▶ **Requirement**: What do the lines say from the start of the entries through the one containing "P2: etch of"? Repeat them exactly.

▶ **Record set**:
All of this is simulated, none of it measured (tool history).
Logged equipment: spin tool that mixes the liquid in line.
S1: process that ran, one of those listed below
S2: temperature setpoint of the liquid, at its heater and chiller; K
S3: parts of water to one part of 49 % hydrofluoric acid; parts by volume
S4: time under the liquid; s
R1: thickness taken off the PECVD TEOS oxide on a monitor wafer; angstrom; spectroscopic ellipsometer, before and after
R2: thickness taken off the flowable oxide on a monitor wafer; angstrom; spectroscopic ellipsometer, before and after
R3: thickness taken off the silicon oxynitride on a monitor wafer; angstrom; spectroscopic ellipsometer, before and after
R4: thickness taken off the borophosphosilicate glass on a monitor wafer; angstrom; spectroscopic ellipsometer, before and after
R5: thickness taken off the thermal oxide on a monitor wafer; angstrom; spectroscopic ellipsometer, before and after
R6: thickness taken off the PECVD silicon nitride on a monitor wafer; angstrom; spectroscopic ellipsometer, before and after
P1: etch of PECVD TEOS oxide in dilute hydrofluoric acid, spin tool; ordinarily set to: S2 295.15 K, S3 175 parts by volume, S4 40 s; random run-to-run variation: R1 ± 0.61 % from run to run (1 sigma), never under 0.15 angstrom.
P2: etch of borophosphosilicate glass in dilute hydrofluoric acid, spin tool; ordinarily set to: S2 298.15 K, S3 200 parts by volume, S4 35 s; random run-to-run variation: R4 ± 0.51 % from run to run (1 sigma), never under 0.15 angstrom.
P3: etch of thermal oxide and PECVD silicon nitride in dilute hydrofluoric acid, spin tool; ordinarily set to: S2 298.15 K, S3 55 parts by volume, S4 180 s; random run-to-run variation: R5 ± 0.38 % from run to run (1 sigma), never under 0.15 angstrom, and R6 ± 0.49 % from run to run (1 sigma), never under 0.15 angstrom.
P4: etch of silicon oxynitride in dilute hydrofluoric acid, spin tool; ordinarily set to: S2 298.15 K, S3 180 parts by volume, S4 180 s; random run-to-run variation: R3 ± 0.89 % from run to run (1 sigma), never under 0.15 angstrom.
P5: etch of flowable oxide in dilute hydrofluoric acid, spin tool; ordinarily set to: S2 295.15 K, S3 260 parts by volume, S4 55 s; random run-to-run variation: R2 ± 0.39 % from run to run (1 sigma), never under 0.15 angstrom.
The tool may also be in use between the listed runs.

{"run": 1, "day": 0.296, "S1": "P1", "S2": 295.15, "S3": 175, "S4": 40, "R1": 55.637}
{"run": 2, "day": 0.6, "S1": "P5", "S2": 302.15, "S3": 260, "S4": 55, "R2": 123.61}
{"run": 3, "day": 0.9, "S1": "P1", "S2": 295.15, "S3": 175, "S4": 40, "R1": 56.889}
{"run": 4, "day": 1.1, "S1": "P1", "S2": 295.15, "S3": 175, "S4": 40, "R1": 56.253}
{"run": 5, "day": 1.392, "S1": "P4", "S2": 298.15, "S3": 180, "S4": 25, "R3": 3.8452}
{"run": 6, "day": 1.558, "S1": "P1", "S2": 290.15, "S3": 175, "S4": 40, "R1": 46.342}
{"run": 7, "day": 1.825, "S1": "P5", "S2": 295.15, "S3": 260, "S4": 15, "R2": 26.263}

▶ **Exercise output**:
All of this is simulated, none of it measured (tool history).
Logged equipment: spin tool that mixes the liquid in line.
S1: process that ran, one of those listed below
S2: temperature setpoint of the liquid, at its heater and chiller; K
S3: parts of water to one part of 49 % hydrofluoric acid; parts by volume
S4: time under the liquid; s
R1: thickness taken off the PECVD TEOS oxide on a monitor wafer; angstrom; spectroscopic ellipsometer, before and after
R2: thickness taken off the flowable oxide on a monitor wafer; angstrom; spectroscopic ellipsometer, before and after
R3: thickness taken off the silicon oxynitride on a monitor wafer; angstrom; spectroscopic ellipsometer, before and after
R4: thickness taken off the borophosphosilicate glass on a monitor wafer; angstrom; spectroscopic ellipsometer, before and after
R5: thickness taken off the thermal oxide on a monitor wafer; angstrom; spectroscopic ellipsometer, before and after
R6: thickness taken off the PECVD silicon nitride on a monitor wafer; angstrom; spectroscopic ellipsometer, before and after
P1: etch of PECVD TEOS oxide in dilute hydrofluoric acid, spin tool; ordinarily set to: S2 295.15 K, S3 175 parts by volume, S4 40 s; random run-to-run variation: R1 ± 0.61 % from run to run (1 sigma), never under 0.15 angstrom.
P2: etch of borophosphosilicate glass in dilute hydrofluoric acid, spin tool; ordinarily set to: S2 298.15 K, S3 200 parts by volume, S4 35 s; random run-to-run variation: R4 ± 0.51 % from run to run (1 sigma), never under 0.15 angstrom.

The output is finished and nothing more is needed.